______________________________

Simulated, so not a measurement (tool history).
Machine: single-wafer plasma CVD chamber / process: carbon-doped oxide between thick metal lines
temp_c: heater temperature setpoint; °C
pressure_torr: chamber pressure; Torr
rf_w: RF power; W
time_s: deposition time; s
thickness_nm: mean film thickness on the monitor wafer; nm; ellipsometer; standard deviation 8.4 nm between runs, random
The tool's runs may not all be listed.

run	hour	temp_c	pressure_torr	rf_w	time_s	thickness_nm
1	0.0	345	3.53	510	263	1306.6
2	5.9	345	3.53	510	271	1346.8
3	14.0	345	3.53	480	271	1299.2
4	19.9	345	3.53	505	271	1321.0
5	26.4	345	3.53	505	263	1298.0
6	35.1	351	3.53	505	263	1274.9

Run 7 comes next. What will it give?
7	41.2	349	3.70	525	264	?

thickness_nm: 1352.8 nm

______________________________

The required answer is the exact run of lines above starting at the line with "The tool's runs may not all be listed." and ending at the line with "Run 7 comes next. What will it give?", with both ends present.

RESPONSE:
The tool's runs may not all be listed.

run	hour	temp_c	pressure_torr	rf_w	time_s	thickness_nm
1	0.0	345	3.53	510	263	1306.6
2	5.9	345	3.53	510	271	1346.8
3	14.0	345	3.53	480	271	1299.2
4	19.9	345	3.53	505	271	1321.0
5	26.4	345	3.53	505	263	1298.0
6	35.1	351	3.53	505	263	1274.9

Run 7 comes next. What will it give?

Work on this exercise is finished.